(Data records Opens)
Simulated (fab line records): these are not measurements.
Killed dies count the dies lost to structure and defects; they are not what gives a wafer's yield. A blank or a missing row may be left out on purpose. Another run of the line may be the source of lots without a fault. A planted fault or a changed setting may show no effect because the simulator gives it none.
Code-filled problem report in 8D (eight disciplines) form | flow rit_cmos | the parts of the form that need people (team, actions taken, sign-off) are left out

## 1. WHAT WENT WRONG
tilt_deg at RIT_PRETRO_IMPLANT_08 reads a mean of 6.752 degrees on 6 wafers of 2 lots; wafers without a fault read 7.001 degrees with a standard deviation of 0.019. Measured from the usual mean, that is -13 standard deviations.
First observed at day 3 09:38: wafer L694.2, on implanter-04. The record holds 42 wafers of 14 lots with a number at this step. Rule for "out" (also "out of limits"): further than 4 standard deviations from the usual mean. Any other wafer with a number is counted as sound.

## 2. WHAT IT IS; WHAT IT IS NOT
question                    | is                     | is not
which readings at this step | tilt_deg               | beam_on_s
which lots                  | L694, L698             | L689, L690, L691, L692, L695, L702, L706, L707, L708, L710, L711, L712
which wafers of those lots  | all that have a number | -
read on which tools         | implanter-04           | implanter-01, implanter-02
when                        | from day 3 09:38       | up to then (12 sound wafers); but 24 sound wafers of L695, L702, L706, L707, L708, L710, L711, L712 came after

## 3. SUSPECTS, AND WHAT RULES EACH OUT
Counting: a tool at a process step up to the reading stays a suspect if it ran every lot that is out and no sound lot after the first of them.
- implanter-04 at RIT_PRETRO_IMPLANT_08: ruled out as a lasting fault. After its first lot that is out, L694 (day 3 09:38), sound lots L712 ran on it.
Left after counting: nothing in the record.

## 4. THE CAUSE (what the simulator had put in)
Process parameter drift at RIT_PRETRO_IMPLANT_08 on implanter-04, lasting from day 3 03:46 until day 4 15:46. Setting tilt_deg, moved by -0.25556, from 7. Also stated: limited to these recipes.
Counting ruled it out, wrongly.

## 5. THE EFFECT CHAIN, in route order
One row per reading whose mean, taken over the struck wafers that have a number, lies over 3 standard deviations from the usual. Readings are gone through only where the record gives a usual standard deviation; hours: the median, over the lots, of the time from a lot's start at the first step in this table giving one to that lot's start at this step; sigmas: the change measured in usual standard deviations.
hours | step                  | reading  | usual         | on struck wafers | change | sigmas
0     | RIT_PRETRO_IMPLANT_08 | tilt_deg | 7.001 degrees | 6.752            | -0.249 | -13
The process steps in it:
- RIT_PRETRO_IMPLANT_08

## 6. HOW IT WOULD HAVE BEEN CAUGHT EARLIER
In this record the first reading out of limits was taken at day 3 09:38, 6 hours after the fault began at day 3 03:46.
(Data records Closes)

> _Work request_: From the start of the data to the line that holds "Killed dies count", retype each line exactly, with both ends included.

> _Answer space_:
Simulated (fab line records): these are not measurements.
Killed dies count the dies lost to structure and defects; they are not what gives a wafer's yield. A blank or a missing row may be left out on purpose. Another run of the line may be the source of lots without a fault. A planted fault or a changed setting may show no effect because the simulator gives it none.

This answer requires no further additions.